● Dataset records
== == ==

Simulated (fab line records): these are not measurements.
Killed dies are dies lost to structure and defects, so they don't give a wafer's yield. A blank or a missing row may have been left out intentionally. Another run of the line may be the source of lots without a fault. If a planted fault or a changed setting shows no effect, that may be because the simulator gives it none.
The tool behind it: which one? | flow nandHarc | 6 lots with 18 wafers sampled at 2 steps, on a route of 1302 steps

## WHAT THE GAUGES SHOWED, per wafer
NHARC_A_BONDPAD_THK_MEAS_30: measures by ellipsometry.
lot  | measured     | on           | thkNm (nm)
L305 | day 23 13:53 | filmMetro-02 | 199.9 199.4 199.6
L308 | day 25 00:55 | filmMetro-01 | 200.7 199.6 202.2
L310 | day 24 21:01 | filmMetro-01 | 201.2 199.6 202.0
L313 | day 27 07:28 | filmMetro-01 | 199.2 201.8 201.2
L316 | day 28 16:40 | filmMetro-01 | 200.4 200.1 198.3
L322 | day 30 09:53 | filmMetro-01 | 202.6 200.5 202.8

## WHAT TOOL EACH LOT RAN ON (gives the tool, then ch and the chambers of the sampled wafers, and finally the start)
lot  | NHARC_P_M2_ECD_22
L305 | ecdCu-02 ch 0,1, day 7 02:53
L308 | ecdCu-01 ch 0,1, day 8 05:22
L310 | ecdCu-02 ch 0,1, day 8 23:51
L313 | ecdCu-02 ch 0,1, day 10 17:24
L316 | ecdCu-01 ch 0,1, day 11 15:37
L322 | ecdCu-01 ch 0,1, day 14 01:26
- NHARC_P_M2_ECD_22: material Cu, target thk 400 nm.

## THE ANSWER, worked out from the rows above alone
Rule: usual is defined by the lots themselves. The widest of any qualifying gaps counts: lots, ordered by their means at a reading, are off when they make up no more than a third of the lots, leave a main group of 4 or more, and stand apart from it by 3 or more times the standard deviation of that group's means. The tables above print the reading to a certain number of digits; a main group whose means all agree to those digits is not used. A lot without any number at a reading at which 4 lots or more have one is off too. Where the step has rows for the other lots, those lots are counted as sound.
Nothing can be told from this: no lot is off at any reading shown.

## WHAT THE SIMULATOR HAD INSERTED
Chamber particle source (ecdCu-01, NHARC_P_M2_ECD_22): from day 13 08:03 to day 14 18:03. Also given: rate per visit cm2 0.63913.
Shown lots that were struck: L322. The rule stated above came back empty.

== == ==

● Task item
With the line containing "L322 | ecdCu-01 ch 0,1, day 14 01:26" as the last one, please set down exactly the lines of the records above from their very first line, and nothing more.

● Task answer
Simulated (fab line records): these are not measurements.
Killed dies are dies lost to structure and defects, so they don't give a wafer's yield. A blank or a missing row may have been left out intentionally. Another run of the line may be the source of lots without a fault. If a planted fault or a changed setting shows no effect, that may be because the simulator gives it none.
The tool behind it: which one? | flow nandHarc | 6 lots with 18 wafers sampled at 2 steps, on a route of 1302 steps

## WHAT THE GAUGES SHOWED, per wafer
NHARC_A_BONDPAD_THK_MEAS_30: measures by ellipsometry.
lot  | measured     | on           | thkNm (nm)
L305 | day 23 13:53 | filmMetro-02 | 199.9 199.4 199.6
L308 | day 25 00:55 | filmMetro-01 | 200.7 199.6 202.2
L310 | day 24 21:01 | filmMetro-01 | 201.2 199.6 202.0
L313 | day 27 07:28 | filmMetro-01 | 199.2 201.8 201.2
L316 | day 28 16:40 | filmMetro-01 | 200.4 200.1 198.3
L322 | day 30 09:53 | filmMetro-01 | 202.6 200.5 202.8

## WHAT TOOL EACH LOT RAN ON (gives the tool, then ch and the chambers of the sampled wafers, and finally the start)
lot  | NHARC_P_M2_ECD_22
L305 | ecdCu-02 ch 0,1, day 7 02:53
L308 | ecdCu-01 ch 0,1, day 8 05:22
L310 | ecdCu-02 ch 0,1, day 8 23:51
L313 | ecdCu-02 ch 0,1, day 10 17:24
L316 | ecdCu-01 ch 0,1, day 11 15:37
L322 | ecdCu-01 ch 0,1, day 14 01:26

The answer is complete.